** Required action **
From the first line of the data below, repeat each line exactly until you reach the line with "8 op FILL_DEP | material SiO2 | thk nm 20"; include that line too.

** Supplied data **
#####

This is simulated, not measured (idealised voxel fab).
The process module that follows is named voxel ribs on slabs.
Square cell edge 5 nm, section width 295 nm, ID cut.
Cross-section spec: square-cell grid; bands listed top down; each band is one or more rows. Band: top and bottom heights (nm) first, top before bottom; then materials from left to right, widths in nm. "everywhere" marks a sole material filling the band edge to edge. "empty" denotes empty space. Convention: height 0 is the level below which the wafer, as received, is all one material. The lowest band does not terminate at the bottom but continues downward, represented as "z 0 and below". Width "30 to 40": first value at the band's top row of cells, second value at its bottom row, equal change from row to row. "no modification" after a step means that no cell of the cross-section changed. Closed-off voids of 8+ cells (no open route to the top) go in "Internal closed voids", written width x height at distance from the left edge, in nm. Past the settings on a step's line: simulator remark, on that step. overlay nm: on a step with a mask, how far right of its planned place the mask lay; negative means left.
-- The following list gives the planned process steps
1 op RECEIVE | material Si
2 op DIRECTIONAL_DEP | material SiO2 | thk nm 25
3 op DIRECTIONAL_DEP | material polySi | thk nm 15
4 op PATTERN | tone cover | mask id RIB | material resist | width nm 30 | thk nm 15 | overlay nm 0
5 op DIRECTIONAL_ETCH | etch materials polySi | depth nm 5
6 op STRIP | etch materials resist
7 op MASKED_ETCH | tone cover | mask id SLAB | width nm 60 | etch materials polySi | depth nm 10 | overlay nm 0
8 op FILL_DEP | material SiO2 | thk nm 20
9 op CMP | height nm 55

#####

** Answer box **
This is simulated, not measured (idealised voxel fab).
The process module that follows is named voxel ribs on slabs.
Square cell edge 5 nm, section width 295 nm, ID cut.
Cross-section spec: square-cell grid; bands listed top down; each band is one or more rows. Band: top and bottom heights (nm) first, top before bottom; then materials from left to right, widths in nm. "everywhere" marks a sole material filling the band edge to edge. "empty" denotes empty space. Convention: height 0 is the level below which the wafer, as received, is all one material. The lowest band does not terminate at the bottom but continues downward, represented as "z 0 and below". Width "30 to 40": first value at the band's top row of cells, second value at its bottom row, equal change from row to row. "no modification" after a step means that no cell of the cross-section changed. Closed-off voids of 8+ cells (no open route to the top) go in "Internal closed voids", written width x height at distance from the left edge, in nm. Past the settings on a step's line: simulator remark, on that step. overlay nm: on a step with a mask, how far right of its planned place the mask lay; negative means left.
-- The following list gives the planned process steps
1 op RECEIVE | material Si
2 op DIRECTIONAL_DEP | material SiO2 | thk nm 25
3 op DIRECTIONAL_DEP | material polySi | thk nm 15
4 op PATTERN | tone cover | mask id RIB | material resist | width nm 30 | thk nm 15 | overlay nm 0
5 op DIRECTIONAL_ETCH | etch materials polySi | depth nm 5
6 op STRIP | etch materials resist
7 op MASKED_ETCH | tone cover | mask id SLAB | width nm 60 | etch materials polySi | depth nm 10 | overlay nm 0
8 op FILL_DEP | material SiO2 | thk nm 20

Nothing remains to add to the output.